....
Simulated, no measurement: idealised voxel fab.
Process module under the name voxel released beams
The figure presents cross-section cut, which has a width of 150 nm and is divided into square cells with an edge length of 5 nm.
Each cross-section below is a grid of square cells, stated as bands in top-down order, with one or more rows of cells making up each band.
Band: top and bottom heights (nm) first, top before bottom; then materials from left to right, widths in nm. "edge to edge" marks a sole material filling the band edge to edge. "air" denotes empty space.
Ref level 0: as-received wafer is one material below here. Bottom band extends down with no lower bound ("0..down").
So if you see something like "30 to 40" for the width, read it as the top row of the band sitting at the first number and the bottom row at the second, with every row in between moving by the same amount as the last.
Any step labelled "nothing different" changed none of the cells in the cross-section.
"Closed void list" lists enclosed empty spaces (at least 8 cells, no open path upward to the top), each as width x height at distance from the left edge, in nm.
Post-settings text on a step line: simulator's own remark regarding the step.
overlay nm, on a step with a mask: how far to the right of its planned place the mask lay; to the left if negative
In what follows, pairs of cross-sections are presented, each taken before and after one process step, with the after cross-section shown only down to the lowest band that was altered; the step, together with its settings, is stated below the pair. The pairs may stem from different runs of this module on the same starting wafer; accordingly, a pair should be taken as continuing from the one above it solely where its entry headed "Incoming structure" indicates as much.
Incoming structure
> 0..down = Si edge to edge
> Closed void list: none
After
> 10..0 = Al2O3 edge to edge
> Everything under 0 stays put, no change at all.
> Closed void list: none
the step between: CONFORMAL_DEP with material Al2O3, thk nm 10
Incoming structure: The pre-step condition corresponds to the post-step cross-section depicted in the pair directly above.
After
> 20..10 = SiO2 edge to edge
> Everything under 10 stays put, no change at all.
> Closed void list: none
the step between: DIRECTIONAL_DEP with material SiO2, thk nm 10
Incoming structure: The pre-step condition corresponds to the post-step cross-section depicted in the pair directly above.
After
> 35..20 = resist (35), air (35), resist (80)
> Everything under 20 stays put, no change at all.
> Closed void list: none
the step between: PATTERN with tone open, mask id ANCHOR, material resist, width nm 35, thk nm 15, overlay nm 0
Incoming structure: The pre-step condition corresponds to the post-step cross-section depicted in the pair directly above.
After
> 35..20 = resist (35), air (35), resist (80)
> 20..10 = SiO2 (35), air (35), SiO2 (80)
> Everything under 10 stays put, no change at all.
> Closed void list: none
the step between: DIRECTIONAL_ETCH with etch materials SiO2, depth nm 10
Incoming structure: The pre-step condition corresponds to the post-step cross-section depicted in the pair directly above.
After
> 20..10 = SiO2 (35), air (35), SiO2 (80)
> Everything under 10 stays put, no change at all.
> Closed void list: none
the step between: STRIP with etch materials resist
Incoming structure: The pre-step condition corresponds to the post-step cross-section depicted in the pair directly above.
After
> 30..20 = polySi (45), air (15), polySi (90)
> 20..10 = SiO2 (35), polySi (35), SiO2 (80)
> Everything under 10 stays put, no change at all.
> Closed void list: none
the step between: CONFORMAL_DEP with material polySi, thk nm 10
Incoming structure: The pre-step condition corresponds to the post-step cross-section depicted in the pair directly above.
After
....

▶ [Brief]: Word for word, output the lines of the data from its first line through the line where "So if you see" appears, and stop there.

▶ [Exercise response]:
Simulated, no measurement: idealised voxel fab.
Process module under the name voxel released beams
The figure presents cross-section cut, which has a width of 150 nm and is divided into square cells with an edge length of 5 nm.
Each cross-section below is a grid of square cells, stated as bands in top-down order, with one or more rows of cells making up each band.
Band: top and bottom heights (nm) first, top before bottom; then materials from left to right, widths in nm. "edge to edge" marks a sole material filling the band edge to edge. "air" denotes empty space.
Ref level 0: as-received wafer is one material below here. Bottom band extends down with no lower bound ("0..down").
So if you see something like "30 to 40" for the width, read it as the top row of the band sitting at the first number and the bottom row at the second, with every row in between moving by the same amount as the last.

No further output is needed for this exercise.